════════════════════

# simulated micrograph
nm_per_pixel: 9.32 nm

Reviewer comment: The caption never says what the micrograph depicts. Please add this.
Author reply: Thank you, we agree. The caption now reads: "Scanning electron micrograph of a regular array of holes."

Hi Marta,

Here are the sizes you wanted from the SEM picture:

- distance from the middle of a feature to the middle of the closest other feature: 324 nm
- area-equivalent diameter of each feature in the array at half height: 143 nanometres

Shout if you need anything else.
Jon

════════════════════

- [WORK REQUEST]: Write each record out again exactly.

- [TASK ANSWER]:
# simulated micrograph
nm_per_pixel: 9.32 nm

Reviewer comment: The caption never says what the micrograph depicts. Please add this.
Author reply: Thank you, we agree. The caption now reads: "Scanning electron micrograph of a regular array of holes."

Hi Marta,

Here are the sizes you wanted from the SEM picture:

- distance from the middle of a feature to the middle of the closest other feature: 324 nm
- area-equivalent diameter of each feature in the array at half height: 143 nanometres

Shout if you need anything else.
Jon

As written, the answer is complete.